Data:
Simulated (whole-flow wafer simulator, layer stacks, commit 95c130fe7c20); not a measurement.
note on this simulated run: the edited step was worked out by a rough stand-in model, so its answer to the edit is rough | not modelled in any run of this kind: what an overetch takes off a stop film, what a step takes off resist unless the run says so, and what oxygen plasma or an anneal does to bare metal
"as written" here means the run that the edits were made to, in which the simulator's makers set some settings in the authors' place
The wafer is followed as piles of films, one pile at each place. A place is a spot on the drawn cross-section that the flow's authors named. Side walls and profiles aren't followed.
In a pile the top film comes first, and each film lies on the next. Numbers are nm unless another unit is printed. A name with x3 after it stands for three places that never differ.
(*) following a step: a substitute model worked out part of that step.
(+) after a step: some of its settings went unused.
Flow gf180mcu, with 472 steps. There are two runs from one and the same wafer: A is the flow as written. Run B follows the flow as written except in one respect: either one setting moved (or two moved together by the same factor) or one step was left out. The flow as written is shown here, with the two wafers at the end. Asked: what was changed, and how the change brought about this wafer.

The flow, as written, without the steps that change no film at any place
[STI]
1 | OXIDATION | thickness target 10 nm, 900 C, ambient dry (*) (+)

Work task: Scan the records above for the lines holding "note on this" and "In a pile the". Transcribe those two and every line between them word for word, and no others.

Problem solution:
note on this simulated run: the edited step was worked out by a rough stand-in model, so its answer to the edit is rough | not modelled in any run of this kind: what an overetch takes off a stop film, what a step takes off resist unless the run says so, and what oxygen plasma or an anneal does to bare metal
"as written" here means the run that the edits were made to, in which the simulator's makers set some settings in the authors' place
The wafer is followed as piles of films, one pile at each place. A place is a spot on the drawn cross-section that the flow's authors named. Side walls and profiles aren't followed.
In a pile the top film comes first, and each film lies on the next. Numbers are nm unless another unit is printed. A name with x3 after it stands for three places that never differ.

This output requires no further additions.